▬▬▬

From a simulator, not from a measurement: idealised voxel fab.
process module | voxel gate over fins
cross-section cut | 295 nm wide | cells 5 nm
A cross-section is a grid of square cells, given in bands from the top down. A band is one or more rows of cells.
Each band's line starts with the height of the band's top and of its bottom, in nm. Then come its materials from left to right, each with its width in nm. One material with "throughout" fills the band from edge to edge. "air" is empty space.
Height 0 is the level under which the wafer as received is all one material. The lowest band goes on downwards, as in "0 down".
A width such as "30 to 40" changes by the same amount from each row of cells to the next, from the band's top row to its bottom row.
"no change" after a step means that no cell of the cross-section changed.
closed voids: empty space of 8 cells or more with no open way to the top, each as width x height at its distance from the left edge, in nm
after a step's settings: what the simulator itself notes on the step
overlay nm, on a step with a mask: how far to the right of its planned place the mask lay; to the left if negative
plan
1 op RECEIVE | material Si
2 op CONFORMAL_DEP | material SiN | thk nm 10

▬▬▬

▶ _REQUIRED ACTION_: Exact copies of all the entries above should be returned.

▶ _ANSWER SPACE_:
From a simulator, not from a measurement: idealised voxel fab.
process module | voxel gate over fins
cross-section cut | 295 nm wide | cells 5 nm
A cross-section is a grid of square cells, given in bands from the top down. A band is one or more rows of cells.
Each band's line starts with the height of the band's top and of its bottom, in nm. Then come its materials from left to right, each with its width in nm. One material with "throughout" fills the band from edge to edge. "air" is empty space.
Height 0 is the level under which the wafer as received is all one material. The lowest band goes on downwards, as in "0 down".
A width such as "30 to 40" changes by the same amount from each row of cells to the next, from the band's top row to its bottom row.
"no change" after a step means that no cell of the cross-section changed.
closed voids: empty space of 8 cells or more with no open way to the top, each as width x height at its distance from the left edge, in nm
after a step's settings: what the simulator itself notes on the step
overlay nm, on a step with a mask: how far to the right of its planned place the mask lay; to the left if negative
plan
1 op RECEIVE | material Si
2 op CONFORMAL_DEP | material SiN | thk nm 10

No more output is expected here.